----------------
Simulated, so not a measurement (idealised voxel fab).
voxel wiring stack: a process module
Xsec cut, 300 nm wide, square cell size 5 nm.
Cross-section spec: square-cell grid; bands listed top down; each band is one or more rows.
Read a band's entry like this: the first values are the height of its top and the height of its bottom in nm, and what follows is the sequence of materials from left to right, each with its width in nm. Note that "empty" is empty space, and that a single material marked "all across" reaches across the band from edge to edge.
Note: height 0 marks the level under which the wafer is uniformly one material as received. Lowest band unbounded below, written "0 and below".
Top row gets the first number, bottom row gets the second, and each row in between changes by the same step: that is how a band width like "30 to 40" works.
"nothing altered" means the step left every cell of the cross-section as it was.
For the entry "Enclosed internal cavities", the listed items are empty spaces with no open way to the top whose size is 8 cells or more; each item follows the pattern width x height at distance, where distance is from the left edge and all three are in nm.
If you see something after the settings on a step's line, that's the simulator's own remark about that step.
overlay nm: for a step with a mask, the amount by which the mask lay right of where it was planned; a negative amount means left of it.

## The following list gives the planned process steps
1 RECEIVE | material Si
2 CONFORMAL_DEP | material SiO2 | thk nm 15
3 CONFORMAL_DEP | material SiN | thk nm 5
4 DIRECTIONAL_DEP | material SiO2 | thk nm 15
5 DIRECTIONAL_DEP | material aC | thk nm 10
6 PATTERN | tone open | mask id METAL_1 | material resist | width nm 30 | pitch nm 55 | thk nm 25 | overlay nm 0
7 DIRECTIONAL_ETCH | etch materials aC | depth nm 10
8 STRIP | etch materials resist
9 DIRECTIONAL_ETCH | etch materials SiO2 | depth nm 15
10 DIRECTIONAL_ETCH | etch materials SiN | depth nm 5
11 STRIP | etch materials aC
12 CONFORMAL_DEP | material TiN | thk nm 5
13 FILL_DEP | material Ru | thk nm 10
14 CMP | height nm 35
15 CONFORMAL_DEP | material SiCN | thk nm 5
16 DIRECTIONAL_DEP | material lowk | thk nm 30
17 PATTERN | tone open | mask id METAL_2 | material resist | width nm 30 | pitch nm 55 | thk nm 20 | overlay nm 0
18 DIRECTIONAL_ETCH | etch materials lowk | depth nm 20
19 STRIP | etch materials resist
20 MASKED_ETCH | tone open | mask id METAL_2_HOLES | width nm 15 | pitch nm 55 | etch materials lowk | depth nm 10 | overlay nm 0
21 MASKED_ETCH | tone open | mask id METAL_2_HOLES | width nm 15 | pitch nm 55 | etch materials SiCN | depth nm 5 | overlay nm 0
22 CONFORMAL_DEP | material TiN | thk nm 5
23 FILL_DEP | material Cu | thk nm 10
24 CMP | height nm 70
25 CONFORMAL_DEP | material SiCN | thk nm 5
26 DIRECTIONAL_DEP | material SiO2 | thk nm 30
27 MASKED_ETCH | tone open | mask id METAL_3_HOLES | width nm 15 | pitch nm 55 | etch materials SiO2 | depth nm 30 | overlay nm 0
----------------

» REQUIREMENT:
Reproduce only the lines from the top of the material through the one bearing "Note: height 0", each exactly as it stands.

» YOUR SOLUTION:
Simulated, so not a measurement (idealised voxel fab).
voxel wiring stack: a process module
Xsec cut, 300 nm wide, square cell size 5 nm.
Cross-section spec: square-cell grid; bands listed top down; each band is one or more rows.
Read a band's entry like this: the first values are the height of its top and the height of its bottom in nm, and what follows is the sequence of materials from left to right, each with its width in nm. Note that "empty" is empty space, and that a single material marked "all across" reaches across the band from edge to edge.
Note: height 0 marks the level under which the wafer is uniformly one material as received. Lowest band unbounded below, written "0 and below".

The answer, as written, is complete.